REQUIRED ACTION:
Repeat exactly the lines from the start of the records below through the line that contains "Section cut is", including both.

LISTED ENTRIES:
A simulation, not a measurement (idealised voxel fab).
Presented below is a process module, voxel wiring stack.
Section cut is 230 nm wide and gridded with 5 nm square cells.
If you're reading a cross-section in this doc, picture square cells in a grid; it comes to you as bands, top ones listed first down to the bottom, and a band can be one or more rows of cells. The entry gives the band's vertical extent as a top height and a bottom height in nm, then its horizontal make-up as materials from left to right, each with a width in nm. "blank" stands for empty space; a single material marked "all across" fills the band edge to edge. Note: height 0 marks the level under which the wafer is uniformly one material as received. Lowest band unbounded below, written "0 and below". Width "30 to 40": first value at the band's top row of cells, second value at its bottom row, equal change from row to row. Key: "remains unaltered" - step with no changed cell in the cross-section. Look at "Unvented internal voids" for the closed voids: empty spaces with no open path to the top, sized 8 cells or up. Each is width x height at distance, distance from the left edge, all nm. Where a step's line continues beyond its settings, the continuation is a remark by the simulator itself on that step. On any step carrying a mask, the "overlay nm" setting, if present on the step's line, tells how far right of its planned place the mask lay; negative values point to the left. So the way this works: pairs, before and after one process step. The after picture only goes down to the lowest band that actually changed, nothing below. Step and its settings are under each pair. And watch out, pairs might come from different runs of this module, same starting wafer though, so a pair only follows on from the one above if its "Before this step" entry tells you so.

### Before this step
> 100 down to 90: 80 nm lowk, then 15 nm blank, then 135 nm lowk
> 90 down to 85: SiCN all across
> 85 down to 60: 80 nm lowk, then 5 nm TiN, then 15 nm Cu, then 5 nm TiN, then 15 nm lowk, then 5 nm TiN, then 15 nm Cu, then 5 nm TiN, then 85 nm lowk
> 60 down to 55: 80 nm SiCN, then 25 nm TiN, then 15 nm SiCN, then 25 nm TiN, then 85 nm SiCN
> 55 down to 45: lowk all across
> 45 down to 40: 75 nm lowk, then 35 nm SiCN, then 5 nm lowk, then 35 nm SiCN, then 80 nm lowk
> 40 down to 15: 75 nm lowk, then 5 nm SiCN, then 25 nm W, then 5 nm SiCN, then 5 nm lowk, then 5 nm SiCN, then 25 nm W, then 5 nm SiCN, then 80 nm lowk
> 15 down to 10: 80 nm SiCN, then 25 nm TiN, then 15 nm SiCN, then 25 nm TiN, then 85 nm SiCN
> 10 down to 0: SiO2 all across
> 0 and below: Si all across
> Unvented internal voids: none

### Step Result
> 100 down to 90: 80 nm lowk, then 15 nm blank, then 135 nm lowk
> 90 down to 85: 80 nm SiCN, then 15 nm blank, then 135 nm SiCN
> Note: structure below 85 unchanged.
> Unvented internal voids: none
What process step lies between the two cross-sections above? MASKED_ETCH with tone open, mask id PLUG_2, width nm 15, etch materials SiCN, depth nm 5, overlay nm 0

TASK RESPONSE:
A simulation, not a measurement (idealised voxel fab).
Presented below is a process module, voxel wiring stack.
Section cut is 230 nm wide and gridded with 5 nm square cells.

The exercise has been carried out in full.